# INFORMATION SHOWN
= = =

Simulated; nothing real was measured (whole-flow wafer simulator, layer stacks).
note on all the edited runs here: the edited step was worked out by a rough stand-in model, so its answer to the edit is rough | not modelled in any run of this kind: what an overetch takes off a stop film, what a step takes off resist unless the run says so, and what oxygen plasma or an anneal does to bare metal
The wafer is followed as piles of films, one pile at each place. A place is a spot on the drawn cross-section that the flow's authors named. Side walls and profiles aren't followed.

= = =

# ASSIGNED TASK
Output the listing once more. Leave each word as it stands.

# TASK ANSWER
Simulated; nothing real was measured (whole-flow wafer simulator, layer stacks).
note on all the edited runs here: the edited step was worked out by a rough stand-in model, so its answer to the edit is rough | not modelled in any run of this kind: what an overetch takes off a stop film, what a step takes off resist unless the run says so, and what oxygen plasma or an anneal does to bare metal
The wafer is followed as piles of films, one pile at each place. A place is a spot on the drawn cross-section that the flow's authors named. Side walls and profiles aren't followed.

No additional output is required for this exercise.